* ASSIGNMENT
Give every line of the listing word for word, beginning at the first and including the line with "6C,76.3,0.500,0.214,22.5,311.9,751.8,1323.1,47.516,44.251" as the last.

(Beginning of PROVIDED MATERIAL)
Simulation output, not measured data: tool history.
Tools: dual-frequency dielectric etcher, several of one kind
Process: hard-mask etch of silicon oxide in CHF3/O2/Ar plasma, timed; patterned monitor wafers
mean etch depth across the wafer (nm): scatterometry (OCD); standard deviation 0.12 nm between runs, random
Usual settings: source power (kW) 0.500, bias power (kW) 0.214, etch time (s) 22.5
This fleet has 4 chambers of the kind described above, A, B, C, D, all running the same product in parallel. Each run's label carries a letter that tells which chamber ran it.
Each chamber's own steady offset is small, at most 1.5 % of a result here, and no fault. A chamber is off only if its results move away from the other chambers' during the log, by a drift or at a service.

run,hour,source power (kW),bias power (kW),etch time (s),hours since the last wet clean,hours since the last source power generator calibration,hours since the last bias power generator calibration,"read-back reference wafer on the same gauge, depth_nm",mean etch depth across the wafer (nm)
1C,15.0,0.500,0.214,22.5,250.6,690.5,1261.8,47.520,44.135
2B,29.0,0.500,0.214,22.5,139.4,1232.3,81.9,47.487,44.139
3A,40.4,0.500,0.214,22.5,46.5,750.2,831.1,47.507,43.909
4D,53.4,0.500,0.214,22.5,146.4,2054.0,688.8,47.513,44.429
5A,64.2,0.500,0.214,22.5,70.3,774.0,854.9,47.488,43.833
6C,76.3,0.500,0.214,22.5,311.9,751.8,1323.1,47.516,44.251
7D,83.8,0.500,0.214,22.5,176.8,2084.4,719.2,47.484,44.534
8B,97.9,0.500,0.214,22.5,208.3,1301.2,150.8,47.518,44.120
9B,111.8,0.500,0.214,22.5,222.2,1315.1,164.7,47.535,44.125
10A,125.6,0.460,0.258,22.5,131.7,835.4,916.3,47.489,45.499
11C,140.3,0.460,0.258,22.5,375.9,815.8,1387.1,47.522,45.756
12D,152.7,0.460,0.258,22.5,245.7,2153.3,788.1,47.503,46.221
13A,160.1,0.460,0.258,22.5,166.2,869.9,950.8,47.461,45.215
(End of PROVIDED MATERIAL)

* TASK RESULT
Simulation output, not measured data: tool history.
Tools: dual-frequency dielectric etcher, several of one kind
Process: hard-mask etch of silicon oxide in CHF3/O2/Ar plasma, timed; patterned monitor wafers
mean etch depth across the wafer (nm): scatterometry (OCD); standard deviation 0.12 nm between runs, random
Usual settings: source power (kW) 0.500, bias power (kW) 0.214, etch time (s) 22.5
This fleet has 4 chambers of the kind described above, A, B, C, D, all running the same product in parallel. Each run's label carries a letter that tells which chamber ran it.
Each chamber's own steady offset is small, at most 1.5 % of a result here, and no fault. A chamber is off only if its results move away from the other chambers' during the log, by a drift or at a service.

run,hour,source power (kW),bias power (kW),etch time (s),hours since the last wet clean,hours since the last source power generator calibration,hours since the last bias power generator calibration,"read-back reference wafer on the same gauge, depth_nm",mean etch depth across the wafer (nm)
1C,15.0,0.500,0.214,22.5,250.6,690.5,1261.8,47.520,44.135
2B,29.0,0.500,0.214,22.5,139.4,1232.3,81.9,47.487,44.139
3A,40.4,0.500,0.214,22.5,46.5,750.2,831.1,47.507,43.909
4D,53.4,0.500,0.214,22.5,146.4,2054.0,688.8,47.513,44.429
5A,64.2,0.500,0.214,22.5,70.3,774.0,854.9,47.488,43.833
6C,76.3,0.500,0.214,22.5,311.9,751.8,1323.1,47.516,44.251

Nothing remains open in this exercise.